-- EXERCISE --
Please restate each entry exactly, without skipping any.

-- DATASET CONTENT --
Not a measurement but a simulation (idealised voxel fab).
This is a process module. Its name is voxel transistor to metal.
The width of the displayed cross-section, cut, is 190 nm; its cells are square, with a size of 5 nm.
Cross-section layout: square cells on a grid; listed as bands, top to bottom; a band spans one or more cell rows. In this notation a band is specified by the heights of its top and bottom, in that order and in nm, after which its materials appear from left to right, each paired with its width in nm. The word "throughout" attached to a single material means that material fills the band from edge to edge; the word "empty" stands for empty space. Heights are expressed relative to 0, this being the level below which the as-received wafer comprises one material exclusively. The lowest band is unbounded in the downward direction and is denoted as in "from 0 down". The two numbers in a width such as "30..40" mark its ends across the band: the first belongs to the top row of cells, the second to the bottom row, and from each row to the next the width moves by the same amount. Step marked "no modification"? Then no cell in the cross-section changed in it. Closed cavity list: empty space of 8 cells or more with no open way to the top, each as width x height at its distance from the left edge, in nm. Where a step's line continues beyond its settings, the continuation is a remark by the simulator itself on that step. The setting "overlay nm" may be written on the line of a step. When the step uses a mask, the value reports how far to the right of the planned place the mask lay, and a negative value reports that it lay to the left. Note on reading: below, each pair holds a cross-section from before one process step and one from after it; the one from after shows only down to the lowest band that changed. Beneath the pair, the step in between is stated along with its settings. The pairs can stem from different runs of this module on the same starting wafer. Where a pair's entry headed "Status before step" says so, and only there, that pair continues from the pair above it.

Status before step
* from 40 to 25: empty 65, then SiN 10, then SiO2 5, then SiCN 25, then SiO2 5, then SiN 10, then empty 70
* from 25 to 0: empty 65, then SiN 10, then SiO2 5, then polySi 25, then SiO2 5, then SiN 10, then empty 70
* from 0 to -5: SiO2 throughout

-- WRITTEN RESPONSE --
Not a measurement but a simulation (idealised voxel fab).
This is a process module. Its name is voxel transistor to metal.
The width of the displayed cross-section, cut, is 190 nm; its cells are square, with a size of 5 nm.
Cross-section layout: square cells on a grid; listed as bands, top to bottom; a band spans one or more cell rows. In this notation a band is specified by the heights of its top and bottom, in that order and in nm, after which its materials appear from left to right, each paired with its width in nm. The word "throughout" attached to a single material means that material fills the band from edge to edge; the word "empty" stands for empty space. Heights are expressed relative to 0, this being the level below which the as-received wafer comprises one material exclusively. The lowest band is unbounded in the downward direction and is denoted as in "from 0 down". The two numbers in a width such as "30..40" mark its ends across the band: the first belongs to the top row of cells, the second to the bottom row, and from each row to the next the width moves by the same amount. Step marked "no modification"? Then no cell in the cross-section changed in it. Closed cavity list: empty space of 8 cells or more with no open way to the top, each as width x height at its distance from the left edge, in nm. Where a step's line continues beyond its settings, the continuation is a remark by the simulator itself on that step. The setting "overlay nm" may be written on the line of a step. When the step uses a mask, the value reports how far to the right of the planned place the mask lay, and a negative value reports that it lay to the left. Note on reading: below, each pair holds a cross-section from before one process step and one from after it; the one from after shows only down to the lowest band that changed. Beneath the pair, the step in between is stated along with its settings. The pairs can stem from different runs of this module on the same starting wafer. Where a pair's entry headed "Status before step" says so, and only there, that pair continues from the pair above it.

Status before step
* from 40 to 25: empty 65, then SiN 10, then SiO2 5, then SiCN 25, then SiO2 5, then SiN 10, then empty 70
* from 25 to 0: empty 65, then SiN 10, then SiO2 5, then polySi 25, then SiO2 5, then SiN 10, then empty 70
* from 0 to -5: SiO2 throughout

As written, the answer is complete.